» **Dataset extract**
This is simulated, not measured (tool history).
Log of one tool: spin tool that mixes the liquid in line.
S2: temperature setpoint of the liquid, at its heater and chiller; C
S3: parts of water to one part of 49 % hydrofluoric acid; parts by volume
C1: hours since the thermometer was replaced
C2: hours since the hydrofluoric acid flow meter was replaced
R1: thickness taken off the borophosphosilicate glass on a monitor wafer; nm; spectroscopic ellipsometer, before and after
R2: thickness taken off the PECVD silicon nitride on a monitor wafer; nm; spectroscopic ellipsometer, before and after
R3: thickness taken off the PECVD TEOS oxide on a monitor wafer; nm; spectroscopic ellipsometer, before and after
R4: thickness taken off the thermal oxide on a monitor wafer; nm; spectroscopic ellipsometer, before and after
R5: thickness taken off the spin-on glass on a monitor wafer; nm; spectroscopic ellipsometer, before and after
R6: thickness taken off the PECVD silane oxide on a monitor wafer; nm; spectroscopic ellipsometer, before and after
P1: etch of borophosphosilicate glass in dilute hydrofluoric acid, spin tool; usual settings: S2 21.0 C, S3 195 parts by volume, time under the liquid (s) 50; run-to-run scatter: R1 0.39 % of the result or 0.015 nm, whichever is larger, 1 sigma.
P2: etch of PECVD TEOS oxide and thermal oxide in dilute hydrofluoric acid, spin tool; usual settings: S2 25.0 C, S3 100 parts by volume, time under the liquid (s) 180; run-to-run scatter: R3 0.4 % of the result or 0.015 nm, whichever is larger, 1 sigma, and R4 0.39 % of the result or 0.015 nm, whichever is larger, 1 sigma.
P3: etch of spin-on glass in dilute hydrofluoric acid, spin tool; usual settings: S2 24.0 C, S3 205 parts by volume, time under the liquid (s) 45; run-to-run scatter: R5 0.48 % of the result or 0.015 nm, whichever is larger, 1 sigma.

» **Task item**
Taking the listing above as the source, transcribe only the lines starting at the line with "R4: thickness taken" and going through the line with "P2: etch of", unaltered and with both ends included.

» **Result**
R4: thickness taken off the thermal oxide on a monitor wafer; nm; spectroscopic ellipsometer, before and after
R5: thickness taken off the spin-on glass on a monitor wafer; nm; spectroscopic ellipsometer, before and after
R6: thickness taken off the PECVD silane oxide on a monitor wafer; nm; spectroscopic ellipsometer, before and after
P1: etch of borophosphosilicate glass in dilute hydrofluoric acid, spin tool; usual settings: S2 21.0 C, S3 195 parts by volume, time under the liquid (s) 50; run-to-run scatter: R1 0.39 % of the result or 0.015 nm, whichever is larger, 1 sigma.
P2: etch of PECVD TEOS oxide and thermal oxide in dilute hydrofluoric acid, spin tool; usual settings: S2 25.0 C, S3 100 parts by volume, time under the liquid (s) 180; run-to-run scatter: R3 0.4 % of the result or 0.015 nm, whichever is larger, 1 sigma, and R4 0.39 % of the result or 0.015 nm, whichever is larger, 1 sigma.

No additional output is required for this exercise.